**Exercise**:
Every single record below is to be reproduced exactly.

Top of Supplied records
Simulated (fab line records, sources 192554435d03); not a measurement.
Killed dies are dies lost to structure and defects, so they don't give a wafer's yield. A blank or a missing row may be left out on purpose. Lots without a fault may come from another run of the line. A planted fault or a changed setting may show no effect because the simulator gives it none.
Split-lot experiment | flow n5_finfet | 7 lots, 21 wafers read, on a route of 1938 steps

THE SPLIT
Bottom of Supplied records

**Task output**:
Simulated (fab line records, sources 192554435d03); not a measurement.
Killed dies are dies lost to structure and defects, so they don't give a wafer's yield. A blank or a missing row may be left out on purpose. Lots without a fault may come from another run of the line. A planted fault or a changed setting may show no effect because the simulator gives it none.
Split-lot experiment | flow n5_finfet | 7 lots, 21 wafers read, on a route of 1938 steps

THE SPLIT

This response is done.